————————

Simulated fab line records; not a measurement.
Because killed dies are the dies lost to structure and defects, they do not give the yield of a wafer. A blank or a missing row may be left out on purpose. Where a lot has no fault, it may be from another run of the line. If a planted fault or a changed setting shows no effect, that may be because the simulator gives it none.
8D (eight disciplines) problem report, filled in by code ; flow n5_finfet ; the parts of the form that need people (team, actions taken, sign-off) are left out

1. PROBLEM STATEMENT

————————

# Work task
Without omitting anything, reproduce the whole of the data.

# Result
Simulated fab line records; not a measurement.
Because killed dies are the dies lost to structure and defects, they do not give the yield of a wafer. A blank or a missing row may be left out on purpose. Where a lot has no fault, it may be from another run of the line. If a planted fault or a changed setting shows no effect, that may be because the simulator gives it none.
8D (eight disciplines) problem report, filled in by code ; flow n5_finfet ; the parts of the form that need people (team, actions taken, sign-off) are left out

1. PROBLEM STATEMENT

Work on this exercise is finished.